## Work item
An exact transcription of all the data is required.

START Data to examine

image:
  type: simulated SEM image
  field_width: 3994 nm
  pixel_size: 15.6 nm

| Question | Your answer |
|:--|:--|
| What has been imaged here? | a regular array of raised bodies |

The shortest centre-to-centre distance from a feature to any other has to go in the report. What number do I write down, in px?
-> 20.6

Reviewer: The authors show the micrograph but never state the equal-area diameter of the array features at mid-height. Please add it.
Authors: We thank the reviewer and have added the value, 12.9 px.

END Data to examine

## Exercise response
image:
  type: simulated SEM image
  field_width: 3994 nm
  pixel_size: 15.6 nm

| Question | Your answer |
|:--|:--|
| What has been imaged here? | a regular array of raised bodies |

The shortest centre-to-centre distance from a feature to any other has to go in the report. What number do I write down, in px?
-> 20.6

Reviewer: The authors show the micrograph but never state the equal-area diameter of the array features at mid-height. Please add it.
Authors: We thank the reviewer and have added the value, 12.9 px.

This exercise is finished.